— WORK INSTRUCTION —
Write out the entries below exactly. End with the line that contains "(+) after a".

— DATASET ENTRIES —

════════════════════

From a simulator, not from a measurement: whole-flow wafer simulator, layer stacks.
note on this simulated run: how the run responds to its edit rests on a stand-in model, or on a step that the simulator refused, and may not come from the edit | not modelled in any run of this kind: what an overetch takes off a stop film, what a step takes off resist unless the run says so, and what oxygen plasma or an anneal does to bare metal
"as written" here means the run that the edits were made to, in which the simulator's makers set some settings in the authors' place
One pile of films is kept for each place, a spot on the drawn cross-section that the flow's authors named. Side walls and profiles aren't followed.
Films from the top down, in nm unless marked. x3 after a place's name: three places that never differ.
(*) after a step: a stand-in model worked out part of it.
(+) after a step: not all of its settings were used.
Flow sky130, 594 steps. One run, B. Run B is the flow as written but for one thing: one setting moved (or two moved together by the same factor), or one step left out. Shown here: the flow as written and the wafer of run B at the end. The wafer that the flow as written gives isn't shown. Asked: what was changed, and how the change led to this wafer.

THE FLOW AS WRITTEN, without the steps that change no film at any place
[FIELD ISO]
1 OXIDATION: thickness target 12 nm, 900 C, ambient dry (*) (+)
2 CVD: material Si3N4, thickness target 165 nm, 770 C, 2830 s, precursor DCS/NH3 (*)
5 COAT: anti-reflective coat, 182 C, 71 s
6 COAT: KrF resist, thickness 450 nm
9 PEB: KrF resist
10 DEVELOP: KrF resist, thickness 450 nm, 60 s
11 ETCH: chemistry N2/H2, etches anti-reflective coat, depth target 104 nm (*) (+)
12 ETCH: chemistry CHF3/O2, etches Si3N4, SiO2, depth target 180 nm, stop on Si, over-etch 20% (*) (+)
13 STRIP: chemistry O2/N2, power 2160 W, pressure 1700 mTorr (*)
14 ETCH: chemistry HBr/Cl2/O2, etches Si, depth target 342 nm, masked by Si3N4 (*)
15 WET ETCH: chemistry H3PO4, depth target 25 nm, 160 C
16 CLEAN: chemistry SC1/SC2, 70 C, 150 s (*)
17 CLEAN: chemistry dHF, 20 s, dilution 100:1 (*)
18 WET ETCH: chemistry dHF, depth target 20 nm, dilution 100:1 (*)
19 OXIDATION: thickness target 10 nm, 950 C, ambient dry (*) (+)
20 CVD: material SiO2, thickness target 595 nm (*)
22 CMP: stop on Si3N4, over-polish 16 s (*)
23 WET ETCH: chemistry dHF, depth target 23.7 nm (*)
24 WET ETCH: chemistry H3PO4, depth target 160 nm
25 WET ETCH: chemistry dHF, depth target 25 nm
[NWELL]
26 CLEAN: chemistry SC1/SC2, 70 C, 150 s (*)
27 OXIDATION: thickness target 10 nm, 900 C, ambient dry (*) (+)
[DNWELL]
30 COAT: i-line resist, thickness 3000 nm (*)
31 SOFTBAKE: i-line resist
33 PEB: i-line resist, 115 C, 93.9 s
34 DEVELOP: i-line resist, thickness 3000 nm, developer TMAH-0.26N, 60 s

════════════════════

— TASK RESULT —
From a simulator, not from a measurement: whole-flow wafer simulator, layer stacks.
note on this simulated run: how the run responds to its edit rests on a stand-in model, or on a step that the simulator refused, and may not come from the edit | not modelled in any run of this kind: what an overetch takes off a stop film, what a step takes off resist unless the run says so, and what oxygen plasma or an anneal does to bare metal
"as written" here means the run that the edits were made to, in which the simulator's makers set some settings in the authors' place
One pile of films is kept for each place, a spot on the drawn cross-section that the flow's authors named. Side walls and profiles aren't followed.
Films from the top down, in nm unless marked. x3 after a place's name: three places that never differ.
(*) after a step: a stand-in model worked out part of it.
(+) after a step: not all of its settings were used.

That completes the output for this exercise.